### Record excerpts

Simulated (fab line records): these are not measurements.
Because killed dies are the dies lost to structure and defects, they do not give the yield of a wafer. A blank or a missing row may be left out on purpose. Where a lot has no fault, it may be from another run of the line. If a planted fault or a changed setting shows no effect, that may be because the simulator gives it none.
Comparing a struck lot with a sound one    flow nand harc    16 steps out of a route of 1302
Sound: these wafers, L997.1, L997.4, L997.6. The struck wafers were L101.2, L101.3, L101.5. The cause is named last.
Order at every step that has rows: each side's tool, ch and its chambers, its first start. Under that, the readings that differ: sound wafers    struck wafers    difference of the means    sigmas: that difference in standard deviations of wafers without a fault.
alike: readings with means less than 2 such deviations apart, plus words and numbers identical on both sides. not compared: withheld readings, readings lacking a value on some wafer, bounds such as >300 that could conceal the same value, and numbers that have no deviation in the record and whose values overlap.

######

### Work task
Reproduce every line above, keeping each word exactly as it appears.

### Response area
Simulated (fab line records): these are not measurements.
Because killed dies are the dies lost to structure and defects, they do not give the yield of a wafer. A blank or a missing row may be left out on purpose. Where a lot has no fault, it may be from another run of the line. If a planted fault or a changed setting shows no effect, that may be because the simulator gives it none.
Comparing a struck lot with a sound one    flow nand harc    16 steps out of a route of 1302
Sound: these wafers, L997.1, L997.4, L997.6. The struck wafers were L101.2, L101.3, L101.5. The cause is named last.
Order at every step that has rows: each side's tool, ch and its chambers, its first start. Under that, the readings that differ: sound wafers    struck wafers    difference of the means    sigmas: that difference in standard deviations of wafers without a fault.
alike: readings with means less than 2 such deviations apart, plus words and numbers identical on both sides. not compared: withheld readings, readings lacking a value on some wafer, bounds such as >300 that could conceal the same value, and numbers that have no deviation in the record and whose values overlap.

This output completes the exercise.